**Work instruction**:
For this exercise, please reproduce the records below word for word, from the first line through the line with "L463 | day 25".

======== Excerpted data ========

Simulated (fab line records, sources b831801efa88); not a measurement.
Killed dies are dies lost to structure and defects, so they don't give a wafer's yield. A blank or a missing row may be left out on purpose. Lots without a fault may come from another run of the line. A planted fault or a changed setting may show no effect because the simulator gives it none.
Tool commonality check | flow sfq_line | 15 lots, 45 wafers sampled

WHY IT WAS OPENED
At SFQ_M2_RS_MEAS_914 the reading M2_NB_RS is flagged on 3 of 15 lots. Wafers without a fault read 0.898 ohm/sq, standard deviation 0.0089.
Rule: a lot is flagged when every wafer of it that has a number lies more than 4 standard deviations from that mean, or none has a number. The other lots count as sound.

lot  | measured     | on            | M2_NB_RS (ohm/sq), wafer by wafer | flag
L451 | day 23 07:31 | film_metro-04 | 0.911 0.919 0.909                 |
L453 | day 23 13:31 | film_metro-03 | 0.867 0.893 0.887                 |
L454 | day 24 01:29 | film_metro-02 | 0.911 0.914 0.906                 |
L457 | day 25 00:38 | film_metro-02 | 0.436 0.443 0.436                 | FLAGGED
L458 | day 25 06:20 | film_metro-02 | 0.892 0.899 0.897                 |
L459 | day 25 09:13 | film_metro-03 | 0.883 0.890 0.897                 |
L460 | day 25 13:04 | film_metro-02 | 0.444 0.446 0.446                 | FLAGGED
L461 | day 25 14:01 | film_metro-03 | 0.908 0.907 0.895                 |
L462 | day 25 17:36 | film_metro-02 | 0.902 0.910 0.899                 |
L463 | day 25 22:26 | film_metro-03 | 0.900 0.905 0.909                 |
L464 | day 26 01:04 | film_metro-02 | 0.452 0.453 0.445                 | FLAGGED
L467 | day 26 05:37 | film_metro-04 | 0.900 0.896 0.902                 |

========

**Task response**:
Simulated (fab line records, sources b831801efa88); not a measurement.
Killed dies are dies lost to structure and defects, so they don't give a wafer's yield. A blank or a missing row may be left out on purpose. Lots without a fault may come from another run of the line. A planted fault or a changed setting may show no effect because the simulator gives it none.
Tool commonality check | flow sfq_line | 15 lots, 45 wafers sampled

WHY IT WAS OPENED
At SFQ_M2_RS_MEAS_914 the reading M2_NB_RS is flagged on 3 of 15 lots. Wafers without a fault read 0.898 ohm/sq, standard deviation 0.0089.
Rule: a lot is flagged when every wafer of it that has a number lies more than 4 standard deviations from that mean, or none has a number. The other lots count as sound.

lot  | measured     | on            | M2_NB_RS (ohm/sq), wafer by wafer | flag
L451 | day 23 07:31 | film_metro-04 | 0.911 0.919 0.909                 |
L453 | day 23 13:31 | film_metro-03 | 0.867 0.893 0.887                 |
L454 | day 24 01:29 | film_metro-02 | 0.911 0.914 0.906                 |
L457 | day 25 00:38 | film_metro-02 | 0.436 0.443 0.436                 | FLAGGED
L458 | day 25 06:20 | film_metro-02 | 0.892 0.899 0.897                 |
L459 | day 25 09:13 | film_metro-03 | 0.883 0.890 0.897                 |
L460 | day 25 13:04 | film_metro-02 | 0.444 0.446 0.446                 | FLAGGED
L461 | day 25 14:01 | film_metro-03 | 0.908 0.907 0.895                 |
L462 | day 25 17:36 | film_metro-02 | 0.902 0.910 0.899                 |
L463 | day 25 22:26 | film_metro-03 | 0.900 0.905 0.909                 |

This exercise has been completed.